### [THE DATA]
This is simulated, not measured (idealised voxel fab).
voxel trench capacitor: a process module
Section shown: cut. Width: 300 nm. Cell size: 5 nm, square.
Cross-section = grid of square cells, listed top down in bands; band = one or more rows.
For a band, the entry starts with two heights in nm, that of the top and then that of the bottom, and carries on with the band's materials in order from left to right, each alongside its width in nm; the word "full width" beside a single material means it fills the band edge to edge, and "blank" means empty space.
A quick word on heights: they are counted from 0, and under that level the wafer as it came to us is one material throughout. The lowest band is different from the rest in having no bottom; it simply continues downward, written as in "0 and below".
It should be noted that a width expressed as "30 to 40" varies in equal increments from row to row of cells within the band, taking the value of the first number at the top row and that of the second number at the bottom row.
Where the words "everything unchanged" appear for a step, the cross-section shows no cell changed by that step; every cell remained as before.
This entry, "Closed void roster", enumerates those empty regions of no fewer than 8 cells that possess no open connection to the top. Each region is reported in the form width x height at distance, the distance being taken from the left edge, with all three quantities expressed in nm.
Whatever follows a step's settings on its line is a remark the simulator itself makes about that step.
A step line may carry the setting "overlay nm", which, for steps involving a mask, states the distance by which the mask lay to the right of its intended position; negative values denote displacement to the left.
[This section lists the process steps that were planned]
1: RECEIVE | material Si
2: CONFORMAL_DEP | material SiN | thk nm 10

### [REQUIRED ACTION]
Transcribe the entries above word for word, from the first line through the line containing "Cross-section = grid", and nothing else.

### [YOUR RESPONSE]
This is simulated, not measured (idealised voxel fab).
voxel trench capacitor: a process module
Section shown: cut. Width: 300 nm. Cell size: 5 nm, square.
Cross-section = grid of square cells, listed top down in bands; band = one or more rows.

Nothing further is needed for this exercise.